Given records ::
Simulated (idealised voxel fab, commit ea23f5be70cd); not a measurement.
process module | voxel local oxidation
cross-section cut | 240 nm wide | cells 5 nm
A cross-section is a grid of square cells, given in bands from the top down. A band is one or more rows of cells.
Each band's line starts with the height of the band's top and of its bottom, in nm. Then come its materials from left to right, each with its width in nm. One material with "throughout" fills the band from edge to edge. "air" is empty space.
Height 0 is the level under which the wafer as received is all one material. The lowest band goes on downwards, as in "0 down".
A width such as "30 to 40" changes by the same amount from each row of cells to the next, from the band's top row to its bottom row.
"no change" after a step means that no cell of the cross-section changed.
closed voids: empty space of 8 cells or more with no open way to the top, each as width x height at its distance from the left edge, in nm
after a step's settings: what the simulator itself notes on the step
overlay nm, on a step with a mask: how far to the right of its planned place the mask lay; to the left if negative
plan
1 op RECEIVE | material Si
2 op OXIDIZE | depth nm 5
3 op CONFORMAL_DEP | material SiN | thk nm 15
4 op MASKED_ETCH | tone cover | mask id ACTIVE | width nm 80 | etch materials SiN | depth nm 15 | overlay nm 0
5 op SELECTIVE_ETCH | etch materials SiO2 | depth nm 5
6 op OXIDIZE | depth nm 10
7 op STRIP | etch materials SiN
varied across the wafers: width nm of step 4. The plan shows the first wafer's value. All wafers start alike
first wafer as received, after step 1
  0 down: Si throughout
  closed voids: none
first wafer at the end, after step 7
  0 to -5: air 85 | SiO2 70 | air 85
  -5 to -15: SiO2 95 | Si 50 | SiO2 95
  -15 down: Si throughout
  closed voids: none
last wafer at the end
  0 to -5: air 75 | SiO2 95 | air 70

Work request :: Every entry, from top to bottom, should be repeated word for word.

Written answer ::
Simulated (idealised voxel fab, commit ea23f5be70cd); not a measurement.
process module | voxel local oxidation
cross-section cut | 240 nm wide | cells 5 nm
A cross-section is a grid of square cells, given in bands from the top down. A band is one or more rows of cells.
Each band's line starts with the height of the band's top and of its bottom, in nm. Then come its materials from left to right, each with its width in nm. One material with "throughout" fills the band from edge to edge. "air" is empty space.
Height 0 is the level under which the wafer as received is all one material. The lowest band goes on downwards, as in "0 down".
A width such as "30 to 40" changes by the same amount from each row of cells to the next, from the band's top row to its bottom row.
"no change" after a step means that no cell of the cross-section changed.
closed voids: empty space of 8 cells or more with no open way to the top, each as width x height at its distance from the left edge, in nm
after a step's settings: what the simulator itself notes on the step
overlay nm, on a step with a mask: how far to the right of its planned place the mask lay; to the left if negative
plan
1 op RECEIVE | material Si
2 op OXIDIZE | depth nm 5
3 op CONFORMAL_DEP | material SiN | thk nm 15
4 op MASKED_ETCH | tone cover | mask id ACTIVE | width nm 80 | etch materials SiN | depth nm 15 | overlay nm 0
5 op SELECTIVE_ETCH | etch materials SiO2 | depth nm 5
6 op OXIDIZE | depth nm 10
7 op STRIP | etch materials SiN
varied across the wafers: width nm of step 4. The plan shows the first wafer's value. All wafers start alike
first wafer as received, after step 1
  0 down: Si throughout
  closed voids: none
first wafer at the end, after step 7
  0 to -5: air 85 | SiO2 70 | air 85
  -5 to -15: SiO2 95 | Si 50 | SiO2 95
  -15 down: Si throughout
  closed voids: none
last wafer at the end
  0 to -5: air 75 | SiO2 95 | air 70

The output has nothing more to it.